Dataset entries section start
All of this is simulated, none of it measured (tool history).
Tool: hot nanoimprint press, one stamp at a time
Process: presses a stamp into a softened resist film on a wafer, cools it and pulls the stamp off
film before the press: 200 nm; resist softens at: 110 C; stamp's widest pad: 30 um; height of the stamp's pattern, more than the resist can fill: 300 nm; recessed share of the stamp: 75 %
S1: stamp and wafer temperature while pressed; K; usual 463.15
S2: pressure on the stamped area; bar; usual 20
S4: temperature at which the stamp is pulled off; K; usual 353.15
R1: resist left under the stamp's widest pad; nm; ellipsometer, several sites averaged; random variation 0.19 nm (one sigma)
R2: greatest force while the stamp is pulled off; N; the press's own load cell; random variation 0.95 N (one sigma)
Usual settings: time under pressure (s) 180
Dataset entries section end

Required action:
Transcribe each line of the listing above precisely as it appears.

Response box:
All of this is simulated, none of it measured (tool history).
Tool: hot nanoimprint press, one stamp at a time
Process: presses a stamp into a softened resist film on a wafer, cools it and pulls the stamp off
film before the press: 200 nm; resist softens at: 110 C; stamp's widest pad: 30 um; height of the stamp's pattern, more than the resist can fill: 300 nm; recessed share of the stamp: 75 %
S1: stamp and wafer temperature while pressed; K; usual 463.15
S2: pressure on the stamped area; bar; usual 20
S4: temperature at which the stamp is pulled off; K; usual 353.15
R1: resist left under the stamp's widest pad; nm; ellipsometer, several sites averaged; random variation 0.19 nm (one sigma)
R2: greatest force while the stamp is pulled off; N; the press's own load cell; random variation 0.95 N (one sigma)
Usual settings: time under pressure (s) 180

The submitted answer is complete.